Supplied information: Begin

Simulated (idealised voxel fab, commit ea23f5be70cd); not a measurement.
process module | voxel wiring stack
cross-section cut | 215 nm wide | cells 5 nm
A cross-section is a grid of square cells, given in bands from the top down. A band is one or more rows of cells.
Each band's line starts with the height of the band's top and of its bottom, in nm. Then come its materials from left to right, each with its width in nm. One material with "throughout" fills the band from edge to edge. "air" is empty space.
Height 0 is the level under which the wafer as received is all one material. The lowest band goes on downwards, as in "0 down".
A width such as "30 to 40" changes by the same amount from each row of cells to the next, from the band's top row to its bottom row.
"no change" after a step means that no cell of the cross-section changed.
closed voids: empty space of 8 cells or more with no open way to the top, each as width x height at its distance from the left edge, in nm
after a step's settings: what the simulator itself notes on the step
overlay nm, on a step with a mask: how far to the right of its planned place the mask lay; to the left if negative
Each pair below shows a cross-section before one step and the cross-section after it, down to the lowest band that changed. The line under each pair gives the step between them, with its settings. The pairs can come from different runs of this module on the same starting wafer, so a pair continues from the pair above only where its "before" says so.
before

Supplied information: End

◆ **Exercise**
Please reproduce all of the entries above exactly as they appear.

◆ **Task solution**
Simulated (idealised voxel fab, commit ea23f5be70cd); not a measurement.
process module | voxel wiring stack
cross-section cut | 215 nm wide | cells 5 nm
A cross-section is a grid of square cells, given in bands from the top down. A band is one or more rows of cells.
Each band's line starts with the height of the band's top and of its bottom, in nm. Then come its materials from left to right, each with its width in nm. One material with "throughout" fills the band from edge to edge. "air" is empty space.
Height 0 is the level under which the wafer as received is all one material. The lowest band goes on downwards, as in "0 down".
A width such as "30 to 40" changes by the same amount from each row of cells to the next, from the band's top row to its bottom row.
"no change" after a step means that no cell of the cross-section changed.
closed voids: empty space of 8 cells or more with no open way to the top, each as width x height at its distance from the left edge, in nm
after a step's settings: what the simulator itself notes on the step
overlay nm, on a step with a mask: how far to the right of its planned place the mask lay; to the left if negative
Each pair below shows a cross-section before one step and the cross-section after it, down to the lowest band that changed. The line under each pair gives the step between them, with its settings. The pairs can come from different runs of this module on the same starting wafer, so a pair continues from the pair above only where its "before" says so.
before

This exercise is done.